*INFORMATION:*
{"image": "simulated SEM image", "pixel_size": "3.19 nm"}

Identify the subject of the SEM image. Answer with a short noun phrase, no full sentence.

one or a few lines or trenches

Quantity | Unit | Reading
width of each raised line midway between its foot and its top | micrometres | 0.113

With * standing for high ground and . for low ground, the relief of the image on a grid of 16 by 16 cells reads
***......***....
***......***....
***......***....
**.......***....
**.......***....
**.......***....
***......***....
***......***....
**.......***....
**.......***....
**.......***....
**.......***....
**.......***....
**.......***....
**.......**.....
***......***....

*TASK ITEM:* All records are to be restated exactly, from the first line to the last line.

*WRITTEN ANSWER:*
{"image": "simulated SEM image", "pixel_size": "3.19 nm"}

Identify the subject of the SEM image. Answer with a short noun phrase, no full sentence.

one or a few lines or trenches

Quantity | Unit | Reading
width of each raised line midway between its foot and its top | micrometres | 0.113

With * standing for high ground and . for low ground, the relief of the image on a grid of 16 by 16 cells reads
***......***....
***......***....
***......***....
**.......***....
**.......***....
**.......***....
***......***....
***......***....
**.......***....
**.......***....
**.......***....
**.......***....
**.......***....
**.......***....
**.......**.....
***......***....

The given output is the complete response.